──────────────────────────────
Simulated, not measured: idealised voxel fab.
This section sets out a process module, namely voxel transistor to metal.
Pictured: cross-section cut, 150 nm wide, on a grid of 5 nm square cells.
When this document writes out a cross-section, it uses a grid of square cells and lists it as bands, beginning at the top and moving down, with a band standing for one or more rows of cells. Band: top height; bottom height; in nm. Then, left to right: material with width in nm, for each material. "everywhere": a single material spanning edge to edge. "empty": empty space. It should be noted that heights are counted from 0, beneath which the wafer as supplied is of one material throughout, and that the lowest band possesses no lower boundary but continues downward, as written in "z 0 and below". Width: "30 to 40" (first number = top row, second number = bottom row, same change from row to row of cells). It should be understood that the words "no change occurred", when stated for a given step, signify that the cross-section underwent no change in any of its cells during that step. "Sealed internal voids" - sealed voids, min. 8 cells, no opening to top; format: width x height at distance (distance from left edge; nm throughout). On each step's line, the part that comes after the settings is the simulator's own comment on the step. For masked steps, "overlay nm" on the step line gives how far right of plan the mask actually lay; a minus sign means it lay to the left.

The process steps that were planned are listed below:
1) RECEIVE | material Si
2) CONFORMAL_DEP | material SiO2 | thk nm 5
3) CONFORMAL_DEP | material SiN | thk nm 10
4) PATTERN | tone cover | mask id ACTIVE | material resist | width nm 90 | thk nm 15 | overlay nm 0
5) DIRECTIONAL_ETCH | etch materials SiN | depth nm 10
──────────────────────────────

Requirement
Write out the whole listing exactly as it stands.

Written reply
Simulated, not measured: idealised voxel fab.
This section sets out a process module, namely voxel transistor to metal.
Pictured: cross-section cut, 150 nm wide, on a grid of 5 nm square cells.
When this document writes out a cross-section, it uses a grid of square cells and lists it as bands, beginning at the top and moving down, with a band standing for one or more rows of cells. Band: top height; bottom height; in nm. Then, left to right: material with width in nm, for each material. "everywhere": a single material spanning edge to edge. "empty": empty space. It should be noted that heights are counted from 0, beneath which the wafer as supplied is of one material throughout, and that the lowest band possesses no lower boundary but continues downward, as written in "z 0 and below". Width: "30 to 40" (first number = top row, second number = bottom row, same change from row to row of cells). It should be understood that the words "no change occurred", when stated for a given step, signify that the cross-section underwent no change in any of its cells during that step. "Sealed internal voids" - sealed voids, min. 8 cells, no opening to top; format: width x height at distance (distance from left edge; nm throughout). On each step's line, the part that comes after the settings is the simulator's own comment on the step. For masked steps, "overlay nm" on the step line gives how far right of plan the mask actually lay; a minus sign means it lay to the left.

The process steps that were planned are listed below:
1) RECEIVE | material Si
2) CONFORMAL_DEP | material SiO2 | thk nm 5
3) CONFORMAL_DEP | material SiN | thk nm 10
4) PATTERN | tone cover | mask id ACTIVE | material resist | width nm 90 | thk nm 15 | overlay nm 0
5) DIRECTIONAL_ETCH | etch materials SiN | depth nm 10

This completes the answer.